--- START ---
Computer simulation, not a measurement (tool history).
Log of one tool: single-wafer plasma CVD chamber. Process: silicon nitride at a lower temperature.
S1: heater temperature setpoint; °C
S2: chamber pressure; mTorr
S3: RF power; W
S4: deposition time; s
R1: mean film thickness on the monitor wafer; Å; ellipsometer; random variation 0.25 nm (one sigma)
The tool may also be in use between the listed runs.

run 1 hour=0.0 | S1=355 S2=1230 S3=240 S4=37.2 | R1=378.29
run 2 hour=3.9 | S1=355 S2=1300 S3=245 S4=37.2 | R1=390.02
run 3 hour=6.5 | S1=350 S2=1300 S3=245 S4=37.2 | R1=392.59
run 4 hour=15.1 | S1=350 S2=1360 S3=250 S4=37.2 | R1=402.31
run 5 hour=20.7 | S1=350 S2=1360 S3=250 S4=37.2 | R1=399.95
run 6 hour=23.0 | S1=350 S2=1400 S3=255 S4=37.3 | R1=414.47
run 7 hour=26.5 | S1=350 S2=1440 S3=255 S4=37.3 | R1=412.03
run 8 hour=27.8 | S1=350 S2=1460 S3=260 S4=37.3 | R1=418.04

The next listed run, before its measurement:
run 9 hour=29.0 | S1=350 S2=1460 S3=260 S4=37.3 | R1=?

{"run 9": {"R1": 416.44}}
--- END ---

Give back, exactly as written, the stretch from the line with "S4: deposition time; s" through the line with "run 6 hour=23.0", and no other lines from the records above.

S4: deposition time; s
R1: mean film thickness on the monitor wafer; Å; ellipsometer; random variation 0.25 nm (one sigma)
The tool may also be in use between the listed runs.

run 1 hour=0.0 | S1=355 S2=1230 S3=240 S4=37.2 | R1=378.29
run 2 hour=3.9 | S1=355 S2=1300 S3=245 S4=37.2 | R1=390.02
run 3 hour=6.5 | S1=350 S2=1300 S3=245 S4=37.2 | R1=392.59
run 4 hour=15.1 | S1=350 S2=1360 S3=250 S4=37.2 | R1=402.31
run 5 hour=20.7 | S1=350 S2=1360 S3=250 S4=37.2 | R1=399.95
run 6 hour=23.0 | S1=350 S2=1400 S3=255 S4=37.3 | R1=414.47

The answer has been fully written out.